**Work request**
Begin at the line containing "Map the high" in the entries below and end at the line containing "HHHLLLLLLLLLLLLLLLLLLLLLLLLLLLLL"; transcribe that range exactly and nothing outside it.

**Source data**
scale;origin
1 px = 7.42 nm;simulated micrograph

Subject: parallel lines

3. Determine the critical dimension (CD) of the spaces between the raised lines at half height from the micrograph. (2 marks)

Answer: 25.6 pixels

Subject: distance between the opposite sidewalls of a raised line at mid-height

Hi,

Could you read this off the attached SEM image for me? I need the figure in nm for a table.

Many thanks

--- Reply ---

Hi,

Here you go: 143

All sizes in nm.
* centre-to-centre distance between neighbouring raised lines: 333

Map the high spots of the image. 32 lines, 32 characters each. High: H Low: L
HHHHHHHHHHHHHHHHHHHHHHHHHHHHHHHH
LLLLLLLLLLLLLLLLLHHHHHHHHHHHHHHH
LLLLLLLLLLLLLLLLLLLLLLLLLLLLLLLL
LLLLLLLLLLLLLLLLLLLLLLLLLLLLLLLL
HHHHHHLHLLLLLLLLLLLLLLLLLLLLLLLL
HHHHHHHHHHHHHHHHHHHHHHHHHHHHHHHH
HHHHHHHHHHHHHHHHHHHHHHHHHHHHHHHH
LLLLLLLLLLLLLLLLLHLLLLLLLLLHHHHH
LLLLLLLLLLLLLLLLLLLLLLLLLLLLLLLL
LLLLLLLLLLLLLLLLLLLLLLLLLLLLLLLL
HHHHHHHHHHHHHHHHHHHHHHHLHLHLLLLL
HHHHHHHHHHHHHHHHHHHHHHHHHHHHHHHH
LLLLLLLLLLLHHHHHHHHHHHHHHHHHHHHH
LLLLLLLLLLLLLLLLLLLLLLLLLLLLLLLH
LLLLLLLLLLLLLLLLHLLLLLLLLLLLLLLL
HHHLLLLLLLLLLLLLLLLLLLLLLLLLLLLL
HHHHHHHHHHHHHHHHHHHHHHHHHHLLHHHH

**Exercise response**
Map the high spots of the image. 32 lines, 32 characters each. High: H Low: L
HHHHHHHHHHHHHHHHHHHHHHHHHHHHHHHH
LLLLLLLLLLLLLLLLLHHHHHHHHHHHHHHH
LLLLLLLLLLLLLLLLLLLLLLLLLLLLLLLL
LLLLLLLLLLLLLLLLLLLLLLLLLLLLLLLL
HHHHHHLHLLLLLLLLLLLLLLLLLLLLLLLL
HHHHHHHHHHHHHHHHHHHHHHHHHHHHHHHH
HHHHHHHHHHHHHHHHHHHHHHHHHHHHHHHH
LLLLLLLLLLLLLLLLLHLLLLLLLLLHHHHH
LLLLLLLLLLLLLLLLLLLLLLLLLLLLLLLL
LLLLLLLLLLLLLLLLLLLLLLLLLLLLLLLL
HHHHHHHHHHHHHHHHHHHHHHHLHLHLLLLL
HHHHHHHHHHHHHHHHHHHHHHHHHHHHHHHH
LLLLLLLLLLLHHHHHHHHHHHHHHHHHHHHH
LLLLLLLLLLLLLLLLLLLLLLLLLLLLLLLH
LLLLLLLLLLLLLLLLHLLLLLLLLLLLLLLL
HHHLLLLLLLLLLLLLLLLLLLLLLLLLLLLL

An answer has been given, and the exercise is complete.